**Work task:**
Could you return the whole listing, character for character?

**********

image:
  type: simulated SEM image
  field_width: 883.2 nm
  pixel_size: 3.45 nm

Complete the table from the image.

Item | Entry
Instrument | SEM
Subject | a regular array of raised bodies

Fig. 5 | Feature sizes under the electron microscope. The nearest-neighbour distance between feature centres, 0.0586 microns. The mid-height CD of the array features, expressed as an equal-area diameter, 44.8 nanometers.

**********

**Reply:**
image:
  type: simulated SEM image
  field_width: 883.2 nm
  pixel_size: 3.45 nm

Complete the table from the image.

Item | Entry
Instrument | SEM
Subject | a regular array of raised bodies

Fig. 5 | Feature sizes under the electron microscope. The nearest-neighbour distance between feature centres, 0.0586 microns. The mid-height CD of the array features, expressed as an equal-area diameter, 44.8 nanometers.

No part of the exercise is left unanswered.